EXERCISE: Extract the listing in its entirety, keeping each line identical to the original.

RECORDS SHOWN:
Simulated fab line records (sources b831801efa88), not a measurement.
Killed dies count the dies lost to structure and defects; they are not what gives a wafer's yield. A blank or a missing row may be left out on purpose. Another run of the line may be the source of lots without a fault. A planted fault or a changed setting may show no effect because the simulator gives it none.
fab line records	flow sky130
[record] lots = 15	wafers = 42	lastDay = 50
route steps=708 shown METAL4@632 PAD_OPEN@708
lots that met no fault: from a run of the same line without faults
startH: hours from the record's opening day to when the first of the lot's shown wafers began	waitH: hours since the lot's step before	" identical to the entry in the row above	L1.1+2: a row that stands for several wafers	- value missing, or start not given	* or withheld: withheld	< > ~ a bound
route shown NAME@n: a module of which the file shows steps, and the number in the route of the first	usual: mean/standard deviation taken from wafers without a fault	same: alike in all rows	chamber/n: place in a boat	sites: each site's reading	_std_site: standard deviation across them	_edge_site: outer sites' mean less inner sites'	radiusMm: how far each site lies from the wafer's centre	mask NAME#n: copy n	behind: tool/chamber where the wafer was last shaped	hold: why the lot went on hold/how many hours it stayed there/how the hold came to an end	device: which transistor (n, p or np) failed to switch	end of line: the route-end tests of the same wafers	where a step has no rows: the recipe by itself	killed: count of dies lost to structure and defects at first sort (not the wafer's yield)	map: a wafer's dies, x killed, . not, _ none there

WRITTEN REPLY:
Simulated fab line records (sources b831801efa88), not a measurement.
Killed dies count the dies lost to structure and defects; they are not what gives a wafer's yield. A blank or a missing row may be left out on purpose. Another run of the line may be the source of lots without a fault. A planted fault or a changed setting may show no effect because the simulator gives it none.
fab line records	flow sky130
[record] lots = 15	wafers = 42	lastDay = 50
route steps=708 shown METAL4@632 PAD_OPEN@708
lots that met no fault: from a run of the same line without faults
startH: hours from the record's opening day to when the first of the lot's shown wafers began	waitH: hours since the lot's step before	" identical to the entry in the row above	L1.1+2: a row that stands for several wafers	- value missing, or start not given	* or withheld: withheld	< > ~ a bound
route shown NAME@n: a module of which the file shows steps, and the number in the route of the first	usual: mean/standard deviation taken from wafers without a fault	same: alike in all rows	chamber/n: place in a boat	sites: each site's reading	_std_site: standard deviation across them	_edge_site: outer sites' mean less inner sites'	radiusMm: how far each site lies from the wafer's centre	mask NAME#n: copy n	behind: tool/chamber where the wafer was last shaped	hold: why the lot went on hold/how many hours it stayed there/how the hold came to an end	device: which transistor (n, p or np) failed to switch	end of line: the route-end tests of the same wafers	where a step has no rows: the recipe by itself	killed: count of dies lost to structure and defects at first sort (not the wafer's yield)	map: a wafer's dies, x killed, . not, _ none there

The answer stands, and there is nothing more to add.